→ Requirement:
Return every line of the data below, exactly.

→ Material provided:
--------------------

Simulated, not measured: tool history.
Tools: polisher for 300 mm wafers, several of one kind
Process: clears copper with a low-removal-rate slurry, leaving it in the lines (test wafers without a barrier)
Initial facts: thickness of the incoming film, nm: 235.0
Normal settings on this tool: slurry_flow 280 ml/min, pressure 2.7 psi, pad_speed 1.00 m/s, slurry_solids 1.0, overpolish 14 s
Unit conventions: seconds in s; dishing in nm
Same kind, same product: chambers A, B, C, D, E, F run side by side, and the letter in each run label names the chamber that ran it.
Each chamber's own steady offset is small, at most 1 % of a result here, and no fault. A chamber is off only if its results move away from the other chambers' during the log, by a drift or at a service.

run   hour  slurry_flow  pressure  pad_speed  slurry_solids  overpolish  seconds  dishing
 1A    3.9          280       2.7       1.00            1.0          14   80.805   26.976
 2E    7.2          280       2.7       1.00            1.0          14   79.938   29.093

--------------------

→ Task answer:
Simulated, not measured: tool history.
Tools: polisher for 300 mm wafers, several of one kind
Process: clears copper with a low-removal-rate slurry, leaving it in the lines (test wafers without a barrier)
Initial facts: thickness of the incoming film, nm: 235.0
Normal settings on this tool: slurry_flow 280 ml/min, pressure 2.7 psi, pad_speed 1.00 m/s, slurry_solids 1.0, overpolish 14 s
Unit conventions: seconds in s; dishing in nm
Same kind, same product: chambers A, B, C, D, E, F run side by side, and the letter in each run label names the chamber that ran it.
Each chamber's own steady offset is small, at most 1 % of a result here, and no fault. A chamber is off only if its results move away from the other chambers' during the log, by a drift or at a service.

run   hour  slurry_flow  pressure  pad_speed  slurry_solids  overpolish  seconds  dishing
 1A    3.9          280       2.7       1.00            1.0          14   80.805   26.976
 2E    7.2          280       2.7       1.00            1.0          14   79.938   29.093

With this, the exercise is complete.